WORK ITEM: Include in the output exactly the lines from the opening of the data through the line containing "Cross-section cut: width", and nothing more.

----------

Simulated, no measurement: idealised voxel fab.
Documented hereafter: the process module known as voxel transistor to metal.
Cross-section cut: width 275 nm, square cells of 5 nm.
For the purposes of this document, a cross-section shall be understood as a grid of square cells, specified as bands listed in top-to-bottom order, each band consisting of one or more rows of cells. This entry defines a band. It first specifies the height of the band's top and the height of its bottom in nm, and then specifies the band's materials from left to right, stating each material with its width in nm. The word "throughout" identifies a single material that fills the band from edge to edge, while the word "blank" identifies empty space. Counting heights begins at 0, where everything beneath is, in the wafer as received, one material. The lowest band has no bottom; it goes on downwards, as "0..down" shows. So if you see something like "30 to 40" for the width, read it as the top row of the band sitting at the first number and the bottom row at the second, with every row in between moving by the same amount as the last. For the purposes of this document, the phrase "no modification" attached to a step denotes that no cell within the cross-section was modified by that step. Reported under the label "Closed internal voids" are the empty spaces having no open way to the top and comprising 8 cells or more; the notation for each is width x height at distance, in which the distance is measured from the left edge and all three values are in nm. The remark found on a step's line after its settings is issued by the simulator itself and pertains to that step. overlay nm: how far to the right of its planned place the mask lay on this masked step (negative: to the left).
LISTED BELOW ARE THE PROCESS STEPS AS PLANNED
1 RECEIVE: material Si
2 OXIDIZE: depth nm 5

----------

RESULT:
Simulated, no measurement: idealised voxel fab.
Documented hereafter: the process module known as voxel transistor to metal.
Cross-section cut: width 275 nm, square cells of 5 nm.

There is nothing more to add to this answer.